[Extracted data]
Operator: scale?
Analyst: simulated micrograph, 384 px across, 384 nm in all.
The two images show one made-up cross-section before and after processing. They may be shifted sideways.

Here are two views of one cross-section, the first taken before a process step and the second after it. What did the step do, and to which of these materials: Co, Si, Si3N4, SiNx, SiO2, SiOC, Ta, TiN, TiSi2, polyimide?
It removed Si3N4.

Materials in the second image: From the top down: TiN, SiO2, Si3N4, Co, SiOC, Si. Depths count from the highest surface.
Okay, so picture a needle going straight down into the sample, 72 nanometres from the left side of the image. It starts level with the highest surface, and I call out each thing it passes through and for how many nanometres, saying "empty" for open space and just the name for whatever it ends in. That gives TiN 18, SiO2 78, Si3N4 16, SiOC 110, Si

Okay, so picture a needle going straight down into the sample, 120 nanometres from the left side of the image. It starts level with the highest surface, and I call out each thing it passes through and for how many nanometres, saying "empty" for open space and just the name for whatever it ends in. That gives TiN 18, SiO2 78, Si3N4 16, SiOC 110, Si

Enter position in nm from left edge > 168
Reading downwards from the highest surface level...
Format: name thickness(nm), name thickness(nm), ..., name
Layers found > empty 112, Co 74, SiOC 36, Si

[Action item] Your task is to restate, word for word, the lines from the beginning of the records to the line with "The two images", inclusive.

[Answer area]
Operator: scale?
Analyst: simulated micrograph, 384 px across, 384 nm in all.
The two images show one made-up cross-section before and after processing. They may be shifted sideways.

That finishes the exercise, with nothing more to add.